═══

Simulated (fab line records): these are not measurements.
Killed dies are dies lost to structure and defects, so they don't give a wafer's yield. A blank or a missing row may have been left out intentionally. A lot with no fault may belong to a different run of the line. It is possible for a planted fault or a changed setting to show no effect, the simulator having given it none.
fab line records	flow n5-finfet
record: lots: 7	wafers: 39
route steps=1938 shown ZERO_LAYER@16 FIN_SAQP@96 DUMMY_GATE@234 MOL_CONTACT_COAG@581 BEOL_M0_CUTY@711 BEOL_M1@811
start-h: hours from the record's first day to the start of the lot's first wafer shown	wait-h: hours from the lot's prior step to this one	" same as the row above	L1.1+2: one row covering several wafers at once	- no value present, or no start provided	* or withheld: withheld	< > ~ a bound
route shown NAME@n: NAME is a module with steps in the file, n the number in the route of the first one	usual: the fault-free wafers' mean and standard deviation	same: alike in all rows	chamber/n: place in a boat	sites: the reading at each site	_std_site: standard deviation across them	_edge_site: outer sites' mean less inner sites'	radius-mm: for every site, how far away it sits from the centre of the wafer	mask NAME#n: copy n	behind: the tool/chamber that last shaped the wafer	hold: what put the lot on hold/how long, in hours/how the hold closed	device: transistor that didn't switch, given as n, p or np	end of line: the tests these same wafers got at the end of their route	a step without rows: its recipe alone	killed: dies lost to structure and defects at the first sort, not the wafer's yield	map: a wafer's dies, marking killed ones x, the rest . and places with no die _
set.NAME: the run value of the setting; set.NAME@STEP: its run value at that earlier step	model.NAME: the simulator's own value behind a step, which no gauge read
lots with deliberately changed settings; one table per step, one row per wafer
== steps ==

═══

→ **REQUIREMENT**: From the records above, extract every line exactly as it stands.

→ **EXERCISE ANSWER**:
Simulated (fab line records): these are not measurements.
Killed dies are dies lost to structure and defects, so they don't give a wafer's yield. A blank or a missing row may have been left out intentionally. A lot with no fault may belong to a different run of the line. It is possible for a planted fault or a changed setting to show no effect, the simulator having given it none.
fab line records	flow n5-finfet
record: lots: 7	wafers: 39
route steps=1938 shown ZERO_LAYER@16 FIN_SAQP@96 DUMMY_GATE@234 MOL_CONTACT_COAG@581 BEOL_M0_CUTY@711 BEOL_M1@811
start-h: hours from the record's first day to the start of the lot's first wafer shown	wait-h: hours from the lot's prior step to this one	" same as the row above	L1.1+2: one row covering several wafers at once	- no value present, or no start provided	* or withheld: withheld	< > ~ a bound
route shown NAME@n: NAME is a module with steps in the file, n the number in the route of the first one	usual: the fault-free wafers' mean and standard deviation	same: alike in all rows	chamber/n: place in a boat	sites: the reading at each site	_std_site: standard deviation across them	_edge_site: outer sites' mean less inner sites'	radius-mm: for every site, how far away it sits from the centre of the wafer	mask NAME#n: copy n	behind: the tool/chamber that last shaped the wafer	hold: what put the lot on hold/how long, in hours/how the hold closed	device: transistor that didn't switch, given as n, p or np	end of line: the tests these same wafers got at the end of their route	a step without rows: its recipe alone	killed: dies lost to structure and defects at the first sort, not the wafer's yield	map: a wafer's dies, marking killed ones x, the rest . and places with no die _
set.NAME: the run value of the setting; set.NAME@STEP: its run value at that earlier step	model.NAME: the simulator's own value behind a step, which no gauge read
lots with deliberately changed settings; one table per step, one row per wafer
== steps ==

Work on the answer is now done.